## Work task
The lines to extract run from the first line of the entries through the line that contains "The wafer is"; reproduce exactly those lines and no others.

[Opening Data shown section]

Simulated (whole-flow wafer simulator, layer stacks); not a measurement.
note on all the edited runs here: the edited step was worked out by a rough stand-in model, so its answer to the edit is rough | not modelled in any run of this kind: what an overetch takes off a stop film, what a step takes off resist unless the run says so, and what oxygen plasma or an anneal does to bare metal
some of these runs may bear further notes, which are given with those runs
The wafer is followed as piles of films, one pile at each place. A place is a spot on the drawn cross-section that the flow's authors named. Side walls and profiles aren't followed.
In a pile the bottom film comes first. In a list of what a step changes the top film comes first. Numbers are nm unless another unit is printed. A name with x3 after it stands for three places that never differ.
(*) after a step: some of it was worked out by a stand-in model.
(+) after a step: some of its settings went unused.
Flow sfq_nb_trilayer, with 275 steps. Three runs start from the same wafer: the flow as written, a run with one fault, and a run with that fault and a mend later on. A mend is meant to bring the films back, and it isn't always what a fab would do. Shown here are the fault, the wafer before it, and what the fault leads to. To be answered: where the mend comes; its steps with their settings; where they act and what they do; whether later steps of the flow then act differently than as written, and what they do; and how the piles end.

[Closing Data shown section]

## Exercise answer
Simulated (whole-flow wafer simulator, layer stacks); not a measurement.
note on all the edited runs here: the edited step was worked out by a rough stand-in model, so its answer to the edit is rough | not modelled in any run of this kind: what an overetch takes off a stop film, what a step takes off resist unless the run says so, and what oxygen plasma or an anneal does to bare metal
some of these runs may bear further notes, which are given with those runs
The wafer is followed as piles of films, one pile at each place. A place is a spot on the drawn cross-section that the flow's authors named. Side walls and profiles aren't followed.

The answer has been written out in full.